**Listed records**.
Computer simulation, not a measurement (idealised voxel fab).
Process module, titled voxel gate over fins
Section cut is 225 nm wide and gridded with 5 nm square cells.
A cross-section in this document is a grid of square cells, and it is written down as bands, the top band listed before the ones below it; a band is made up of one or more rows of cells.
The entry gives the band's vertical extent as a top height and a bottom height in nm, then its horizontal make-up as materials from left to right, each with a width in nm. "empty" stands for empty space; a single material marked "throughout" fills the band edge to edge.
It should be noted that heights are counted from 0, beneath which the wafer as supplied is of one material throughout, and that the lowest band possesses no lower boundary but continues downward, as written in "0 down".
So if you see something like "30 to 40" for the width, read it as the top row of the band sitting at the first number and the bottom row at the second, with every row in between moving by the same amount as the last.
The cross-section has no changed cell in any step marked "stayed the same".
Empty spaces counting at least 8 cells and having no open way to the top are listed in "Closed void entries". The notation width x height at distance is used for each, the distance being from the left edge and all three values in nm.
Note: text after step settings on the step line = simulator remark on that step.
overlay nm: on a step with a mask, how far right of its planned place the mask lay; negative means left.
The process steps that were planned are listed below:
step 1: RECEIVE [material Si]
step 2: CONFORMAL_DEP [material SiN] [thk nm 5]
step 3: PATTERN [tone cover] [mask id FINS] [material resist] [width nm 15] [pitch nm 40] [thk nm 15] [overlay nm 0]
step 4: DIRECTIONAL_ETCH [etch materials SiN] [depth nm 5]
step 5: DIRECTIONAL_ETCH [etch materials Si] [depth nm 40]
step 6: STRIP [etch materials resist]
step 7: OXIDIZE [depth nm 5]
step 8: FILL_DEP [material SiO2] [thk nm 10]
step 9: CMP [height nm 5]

**Action item**. Line by line, transcribe the data exactly.

**Exercise answer**.
Computer simulation, not a measurement (idealised voxel fab).
Process module, titled voxel gate over fins
Section cut is 225 nm wide and gridded with 5 nm square cells.
A cross-section in this document is a grid of square cells, and it is written down as bands, the top band listed before the ones below it; a band is made up of one or more rows of cells.
The entry gives the band's vertical extent as a top height and a bottom height in nm, then its horizontal make-up as materials from left to right, each with a width in nm. "empty" stands for empty space; a single material marked "throughout" fills the band edge to edge.
It should be noted that heights are counted from 0, beneath which the wafer as supplied is of one material throughout, and that the lowest band possesses no lower boundary but continues downward, as written in "0 down".
So if you see something like "30 to 40" for the width, read it as the top row of the band sitting at the first number and the bottom row at the second, with every row in between moving by the same amount as the last.
The cross-section has no changed cell in any step marked "stayed the same".
Empty spaces counting at least 8 cells and having no open way to the top are listed in "Closed void entries". The notation width x height at distance is used for each, the distance being from the left edge and all three values in nm.
Note: text after step settings on the step line = simulator remark on that step.
overlay nm: on a step with a mask, how far right of its planned place the mask lay; negative means left.
The process steps that were planned are listed below:
step 1: RECEIVE [material Si]
step 2: CONFORMAL_DEP [material SiN] [thk nm 5]
step 3: PATTERN [tone cover] [mask id FINS] [material resist] [width nm 15] [pitch nm 40] [thk nm 15] [overlay nm 0]
step 4: DIRECTIONAL_ETCH [etch materials SiN] [depth nm 5]
step 5: DIRECTIONAL_ETCH [etch materials Si] [depth nm 40]
step 6: STRIP [etch materials resist]
step 7: OXIDIZE [depth nm 5]
step 8: FILL_DEP [material SiO2] [thk nm 10]
step 9: CMP [height nm 5]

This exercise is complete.